━━━━━━━━━━

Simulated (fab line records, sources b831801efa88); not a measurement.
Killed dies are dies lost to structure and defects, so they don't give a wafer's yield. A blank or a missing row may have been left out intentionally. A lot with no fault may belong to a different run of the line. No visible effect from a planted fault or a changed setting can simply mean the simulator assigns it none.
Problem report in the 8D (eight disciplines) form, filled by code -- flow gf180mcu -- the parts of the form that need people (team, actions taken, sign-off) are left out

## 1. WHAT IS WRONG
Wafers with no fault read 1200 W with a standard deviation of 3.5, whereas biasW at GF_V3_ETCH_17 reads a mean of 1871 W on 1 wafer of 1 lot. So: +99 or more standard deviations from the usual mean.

━━━━━━━━━━

**Brief**
Print the data in full, with each line exactly as given.

**Task result**
Simulated (fab line records, sources b831801efa88); not a measurement.
Killed dies are dies lost to structure and defects, so they don't give a wafer's yield. A blank or a missing row may have been left out intentionally. A lot with no fault may belong to a different run of the line. No visible effect from a planted fault or a changed setting can simply mean the simulator assigns it none.
Problem report in the 8D (eight disciplines) form, filled by code -- flow gf180mcu -- the parts of the form that need people (team, actions taken, sign-off) are left out

## 1. WHAT IS WRONG
Wafers with no fault read 1200 W with a standard deviation of 3.5, whereas biasW at GF_V3_ETCH_17 reads a mean of 1871 W on 1 wafer of 1 lot. So: +99 or more standard deviations from the usual mean.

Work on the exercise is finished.